[Supplied entries]
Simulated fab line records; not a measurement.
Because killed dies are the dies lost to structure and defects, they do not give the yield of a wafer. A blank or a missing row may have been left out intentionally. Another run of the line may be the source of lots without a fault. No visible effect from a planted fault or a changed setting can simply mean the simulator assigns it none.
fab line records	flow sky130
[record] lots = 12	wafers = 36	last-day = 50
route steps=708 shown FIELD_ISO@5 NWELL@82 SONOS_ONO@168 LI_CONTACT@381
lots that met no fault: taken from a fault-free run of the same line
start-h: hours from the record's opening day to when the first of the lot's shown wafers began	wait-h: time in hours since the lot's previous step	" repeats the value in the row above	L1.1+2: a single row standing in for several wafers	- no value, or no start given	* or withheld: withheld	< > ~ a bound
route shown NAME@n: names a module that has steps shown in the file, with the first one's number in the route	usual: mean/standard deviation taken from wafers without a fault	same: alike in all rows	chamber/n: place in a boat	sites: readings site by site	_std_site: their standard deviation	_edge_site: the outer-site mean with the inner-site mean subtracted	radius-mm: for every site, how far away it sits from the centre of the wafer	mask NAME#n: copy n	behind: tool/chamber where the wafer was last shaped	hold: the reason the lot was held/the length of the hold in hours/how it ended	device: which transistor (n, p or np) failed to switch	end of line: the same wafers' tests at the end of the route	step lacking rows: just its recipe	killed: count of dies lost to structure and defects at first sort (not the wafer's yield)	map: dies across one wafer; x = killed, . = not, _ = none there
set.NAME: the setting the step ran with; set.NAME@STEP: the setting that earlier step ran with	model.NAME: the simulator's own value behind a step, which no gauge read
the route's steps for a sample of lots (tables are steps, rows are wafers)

[Work order] Restate every entry exactly. Leave nothing out.

[Answer box]
Simulated fab line records; not a measurement.
Because killed dies are the dies lost to structure and defects, they do not give the yield of a wafer. A blank or a missing row may have been left out intentionally. Another run of the line may be the source of lots without a fault. No visible effect from a planted fault or a changed setting can simply mean the simulator assigns it none.
fab line records	flow sky130
[record] lots = 12	wafers = 36	last-day = 50
route steps=708 shown FIELD_ISO@5 NWELL@82 SONOS_ONO@168 LI_CONTACT@381
lots that met no fault: taken from a fault-free run of the same line
start-h: hours from the record's opening day to when the first of the lot's shown wafers began	wait-h: time in hours since the lot's previous step	" repeats the value in the row above	L1.1+2: a single row standing in for several wafers	- no value, or no start given	* or withheld: withheld	< > ~ a bound
route shown NAME@n: names a module that has steps shown in the file, with the first one's number in the route	usual: mean/standard deviation taken from wafers without a fault	same: alike in all rows	chamber/n: place in a boat	sites: readings site by site	_std_site: their standard deviation	_edge_site: the outer-site mean with the inner-site mean subtracted	radius-mm: for every site, how far away it sits from the centre of the wafer	mask NAME#n: copy n	behind: tool/chamber where the wafer was last shaped	hold: the reason the lot was held/the length of the hold in hours/how it ended	device: which transistor (n, p or np) failed to switch	end of line: the same wafers' tests at the end of the route	step lacking rows: just its recipe	killed: count of dies lost to structure and defects at first sort (not the wafer's yield)	map: dies across one wafer; x = killed, . = not, _ = none there
set.NAME: the setting the step ran with; set.NAME@STEP: the setting that earlier step ran with	model.NAME: the simulator's own value behind a step, which no gauge read
the route's steps for a sample of lots (tables are steps, rows are wafers)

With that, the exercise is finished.